*Required action*
For the entries below, the expected answer is the line with "L076.1 | pvd", the line with "L076.3 | pvd", and every line between them, exactly as written, and nothing more.

*Supplied information*
- Opening Delimiter -

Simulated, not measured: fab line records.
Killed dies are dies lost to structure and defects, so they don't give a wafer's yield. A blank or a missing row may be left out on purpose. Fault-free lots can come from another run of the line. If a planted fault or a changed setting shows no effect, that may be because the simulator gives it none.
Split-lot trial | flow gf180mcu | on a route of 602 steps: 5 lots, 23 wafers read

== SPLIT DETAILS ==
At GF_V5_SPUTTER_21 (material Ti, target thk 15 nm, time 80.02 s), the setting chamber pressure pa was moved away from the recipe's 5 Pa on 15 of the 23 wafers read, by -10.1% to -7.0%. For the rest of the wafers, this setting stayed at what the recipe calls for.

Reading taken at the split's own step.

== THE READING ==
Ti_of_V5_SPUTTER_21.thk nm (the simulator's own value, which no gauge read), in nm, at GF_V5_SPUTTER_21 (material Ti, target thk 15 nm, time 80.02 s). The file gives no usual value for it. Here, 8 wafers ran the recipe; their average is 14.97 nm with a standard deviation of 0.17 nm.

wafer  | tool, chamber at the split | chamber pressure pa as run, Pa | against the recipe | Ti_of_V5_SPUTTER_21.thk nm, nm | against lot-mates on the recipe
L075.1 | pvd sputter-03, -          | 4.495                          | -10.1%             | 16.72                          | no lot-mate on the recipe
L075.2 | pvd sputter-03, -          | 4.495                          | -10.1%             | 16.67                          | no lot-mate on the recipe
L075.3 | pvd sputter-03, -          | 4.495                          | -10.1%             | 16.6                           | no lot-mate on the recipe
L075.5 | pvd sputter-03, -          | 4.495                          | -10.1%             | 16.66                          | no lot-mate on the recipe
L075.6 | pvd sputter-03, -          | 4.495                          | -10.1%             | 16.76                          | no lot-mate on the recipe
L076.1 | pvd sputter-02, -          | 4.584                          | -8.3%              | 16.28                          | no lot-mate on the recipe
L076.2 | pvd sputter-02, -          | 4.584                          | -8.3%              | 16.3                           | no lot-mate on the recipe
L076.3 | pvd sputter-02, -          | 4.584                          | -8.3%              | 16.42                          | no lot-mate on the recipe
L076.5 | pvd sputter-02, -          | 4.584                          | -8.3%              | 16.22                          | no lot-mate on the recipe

- Closing Delimiter -

*Solution*
L076.1 | pvd sputter-02, -          | 4.584                          | -8.3%              | 16.28                          | no lot-mate on the recipe
L076.2 | pvd sputter-02, -          | 4.584                          | -8.3%              | 16.3                           | no lot-mate on the recipe
L076.3 | pvd sputter-02, -          | 4.584                          | -8.3%              | 16.42                          | no lot-mate on the recipe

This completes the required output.